=== Begin Enclosure ===

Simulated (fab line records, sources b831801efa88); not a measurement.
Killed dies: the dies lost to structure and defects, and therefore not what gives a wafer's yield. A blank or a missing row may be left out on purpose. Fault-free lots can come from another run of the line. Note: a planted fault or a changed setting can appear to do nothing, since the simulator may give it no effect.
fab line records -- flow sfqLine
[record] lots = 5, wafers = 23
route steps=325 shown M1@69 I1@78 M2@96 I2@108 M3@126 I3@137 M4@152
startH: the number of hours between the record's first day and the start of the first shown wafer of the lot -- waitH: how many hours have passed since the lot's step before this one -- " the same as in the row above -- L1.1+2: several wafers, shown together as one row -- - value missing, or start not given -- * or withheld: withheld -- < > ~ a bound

=== End Enclosure ===

- _Assignment_
From the first line to the last, reproduce the material word for word.

- _Response_
Simulated (fab line records, sources b831801efa88); not a measurement.
Killed dies: the dies lost to structure and defects, and therefore not what gives a wafer's yield. A blank or a missing row may be left out on purpose. Fault-free lots can come from another run of the line. Note: a planted fault or a changed setting can appear to do nothing, since the simulator may give it no effect.
fab line records -- flow sfqLine
[record] lots = 5, wafers = 23
route steps=325 shown M1@69 I1@78 M2@96 I2@108 M3@126 I3@137 M4@152
startH: the number of hours between the record's first day and the start of the first shown wafer of the lot -- waitH: how many hours have passed since the lot's step before this one -- " the same as in the row above -- L1.1+2: several wafers, shown together as one row -- - value missing, or start not given -- * or withheld: withheld -- < > ~ a bound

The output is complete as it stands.